▶ _Work instruction_
The required output is the exact run of lines below that opens at the line with "run 3 hour=332" and closes at the line with "run 6 hour=855.5".

▶ _Information provided_
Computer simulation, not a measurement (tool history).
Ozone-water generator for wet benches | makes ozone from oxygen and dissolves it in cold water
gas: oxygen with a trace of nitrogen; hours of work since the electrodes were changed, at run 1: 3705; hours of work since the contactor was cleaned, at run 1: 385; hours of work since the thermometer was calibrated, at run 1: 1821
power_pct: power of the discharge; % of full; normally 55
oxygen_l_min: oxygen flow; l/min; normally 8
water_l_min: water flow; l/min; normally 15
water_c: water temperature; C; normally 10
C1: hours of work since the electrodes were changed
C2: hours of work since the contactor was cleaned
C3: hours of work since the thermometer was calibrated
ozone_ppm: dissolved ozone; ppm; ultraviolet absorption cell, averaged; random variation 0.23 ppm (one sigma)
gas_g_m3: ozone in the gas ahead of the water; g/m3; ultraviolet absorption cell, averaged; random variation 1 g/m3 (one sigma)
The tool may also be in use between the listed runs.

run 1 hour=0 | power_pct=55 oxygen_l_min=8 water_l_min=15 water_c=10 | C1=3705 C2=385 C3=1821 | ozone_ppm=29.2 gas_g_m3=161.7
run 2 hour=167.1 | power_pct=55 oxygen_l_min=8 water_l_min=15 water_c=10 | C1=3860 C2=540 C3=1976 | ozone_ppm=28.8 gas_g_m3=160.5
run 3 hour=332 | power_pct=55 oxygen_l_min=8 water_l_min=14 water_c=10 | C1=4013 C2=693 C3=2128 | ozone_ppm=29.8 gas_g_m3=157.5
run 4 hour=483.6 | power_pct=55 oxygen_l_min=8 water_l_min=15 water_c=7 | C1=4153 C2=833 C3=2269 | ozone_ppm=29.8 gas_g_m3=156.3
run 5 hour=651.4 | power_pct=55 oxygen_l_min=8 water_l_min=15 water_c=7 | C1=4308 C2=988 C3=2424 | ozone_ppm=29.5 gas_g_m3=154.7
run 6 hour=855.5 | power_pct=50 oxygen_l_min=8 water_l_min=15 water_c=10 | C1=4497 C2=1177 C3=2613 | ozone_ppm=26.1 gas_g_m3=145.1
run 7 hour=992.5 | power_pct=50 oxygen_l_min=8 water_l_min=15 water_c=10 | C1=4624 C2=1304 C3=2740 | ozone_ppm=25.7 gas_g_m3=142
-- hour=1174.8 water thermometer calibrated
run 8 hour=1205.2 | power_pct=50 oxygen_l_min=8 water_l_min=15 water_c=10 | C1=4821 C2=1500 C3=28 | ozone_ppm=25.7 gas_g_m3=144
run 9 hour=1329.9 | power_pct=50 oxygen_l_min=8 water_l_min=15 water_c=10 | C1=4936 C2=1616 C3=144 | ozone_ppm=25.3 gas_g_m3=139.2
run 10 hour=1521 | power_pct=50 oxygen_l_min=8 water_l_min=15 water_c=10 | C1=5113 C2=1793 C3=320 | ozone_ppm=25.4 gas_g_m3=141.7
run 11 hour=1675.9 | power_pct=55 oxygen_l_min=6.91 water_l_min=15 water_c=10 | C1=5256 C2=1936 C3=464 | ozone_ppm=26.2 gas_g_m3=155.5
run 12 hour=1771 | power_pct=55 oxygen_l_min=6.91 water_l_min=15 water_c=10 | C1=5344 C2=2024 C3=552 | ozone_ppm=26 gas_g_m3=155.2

▶ _Answer box_
run 3 hour=332 | power_pct=55 oxygen_l_min=8 water_l_min=14 water_c=10 | C1=4013 C2=693 C3=2128 | ozone_ppm=29.8 gas_g_m3=157.5
run 4 hour=483.6 | power_pct=55 oxygen_l_min=8 water_l_min=15 water_c=7 | C1=4153 C2=833 C3=2269 | ozone_ppm=29.8 gas_g_m3=156.3
run 5 hour=651.4 | power_pct=55 oxygen_l_min=8 water_l_min=15 water_c=7 | C1=4308 C2=988 C3=2424 | ozone_ppm=29.5 gas_g_m3=154.7
run 6 hour=855.5 | power_pct=50 oxygen_l_min=8 water_l_min=15 water_c=10 | C1=4497 C2=1177 C3=2613 | ozone_ppm=26.1 gas_g_m3=145.1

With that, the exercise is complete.